• _Required action_
Go through the lines below and retype each one exactly.

• _Data shown_
---+---

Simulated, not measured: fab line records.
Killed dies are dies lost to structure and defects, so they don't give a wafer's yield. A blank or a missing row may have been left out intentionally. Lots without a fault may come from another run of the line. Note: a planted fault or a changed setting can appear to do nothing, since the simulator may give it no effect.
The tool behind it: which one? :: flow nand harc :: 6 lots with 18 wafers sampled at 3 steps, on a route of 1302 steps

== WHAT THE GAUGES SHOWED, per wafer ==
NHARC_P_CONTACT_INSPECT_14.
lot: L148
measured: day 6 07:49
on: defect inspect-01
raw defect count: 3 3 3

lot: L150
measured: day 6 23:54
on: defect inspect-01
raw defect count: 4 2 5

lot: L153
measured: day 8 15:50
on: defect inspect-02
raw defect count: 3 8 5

---+---

• _Response_
Simulated, not measured: fab line records.
Killed dies are dies lost to structure and defects, so they don't give a wafer's yield. A blank or a missing row may have been left out intentionally. Lots without a fault may come from another run of the line. Note: a planted fault or a changed setting can appear to do nothing, since the simulator may give it no effect.
The tool behind it: which one? :: flow nand harc :: 6 lots with 18 wafers sampled at 3 steps, on a route of 1302 steps

== WHAT THE GAUGES SHOWED, per wafer ==
NHARC_P_CONTACT_INSPECT_14.
lot: L148
measured: day 6 07:49
on: defect inspect-01
raw defect count: 3 3 3

lot: L150
measured: day 6 23:54
on: defect inspect-01
raw defect count: 4 2 5

lot: L153
measured: day 8 15:50
on: defect inspect-02
raw defect count: 3 8 5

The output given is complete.